RECORDED INFORMATION:
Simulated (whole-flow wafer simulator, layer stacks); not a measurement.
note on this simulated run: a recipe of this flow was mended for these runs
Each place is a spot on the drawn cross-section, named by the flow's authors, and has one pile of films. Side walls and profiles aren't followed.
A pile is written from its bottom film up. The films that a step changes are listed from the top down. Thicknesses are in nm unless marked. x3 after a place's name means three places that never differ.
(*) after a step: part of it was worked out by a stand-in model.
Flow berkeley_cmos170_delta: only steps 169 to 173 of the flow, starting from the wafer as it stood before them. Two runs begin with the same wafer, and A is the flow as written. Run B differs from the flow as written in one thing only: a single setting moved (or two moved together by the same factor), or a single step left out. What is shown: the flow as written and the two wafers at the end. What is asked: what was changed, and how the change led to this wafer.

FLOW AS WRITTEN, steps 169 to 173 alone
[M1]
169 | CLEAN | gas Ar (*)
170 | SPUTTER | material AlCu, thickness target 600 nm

ACTION ITEM:
Return every record exactly as it was given.

EXERCISE OUTPUT:
Simulated (whole-flow wafer simulator, layer stacks); not a measurement.
note on this simulated run: a recipe of this flow was mended for these runs
Each place is a spot on the drawn cross-section, named by the flow's authors, and has one pile of films. Side walls and profiles aren't followed.
A pile is written from its bottom film up. The films that a step changes are listed from the top down. Thicknesses are in nm unless marked. x3 after a place's name means three places that never differ.
(*) after a step: part of it was worked out by a stand-in model.
Flow berkeley_cmos170_delta: only steps 169 to 173 of the flow, starting from the wafer as it stood before them. Two runs begin with the same wafer, and A is the flow as written. Run B differs from the flow as written in one thing only: a single setting moved (or two moved together by the same factor), or a single step left out. What is shown: the flow as written and the two wafers at the end. What is asked: what was changed, and how the change led to this wafer.

FLOW AS WRITTEN, steps 169 to 173 alone
[M1]
169 | CLEAN | gas Ar (*)
170 | SPUTTER | material AlCu, thickness target 600 nm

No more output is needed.